__SUPPLIED INFORMATION__.
========

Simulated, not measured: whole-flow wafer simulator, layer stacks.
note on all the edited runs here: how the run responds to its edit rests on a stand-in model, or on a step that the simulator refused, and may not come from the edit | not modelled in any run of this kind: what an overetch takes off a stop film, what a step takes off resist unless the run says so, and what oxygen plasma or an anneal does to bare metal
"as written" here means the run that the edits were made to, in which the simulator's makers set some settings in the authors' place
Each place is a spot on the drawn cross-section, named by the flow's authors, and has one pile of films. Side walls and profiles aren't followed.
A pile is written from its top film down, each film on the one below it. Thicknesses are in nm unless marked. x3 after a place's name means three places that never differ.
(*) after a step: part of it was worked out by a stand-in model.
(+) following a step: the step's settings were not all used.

========

__WORK ITEM__. Give an exact transcription of all the material.

__RESPONSE AREA__.
Simulated, not measured: whole-flow wafer simulator, layer stacks.
note on all the edited runs here: how the run responds to its edit rests on a stand-in model, or on a step that the simulator refused, and may not come from the edit | not modelled in any run of this kind: what an overetch takes off a stop film, what a step takes off resist unless the run says so, and what oxygen plasma or an anneal does to bare metal
"as written" here means the run that the edits were made to, in which the simulator's makers set some settings in the authors' place
Each place is a spot on the drawn cross-section, named by the flow's authors, and has one pile of films. Side walls and profiles aren't followed.
A pile is written from its top film down, each film on the one below it. Thicknesses are in nm unless marked. x3 after a place's name means three places that never differ.
(*) after a step: part of it was worked out by a stand-in model.
(+) following a step: the step's settings were not all used.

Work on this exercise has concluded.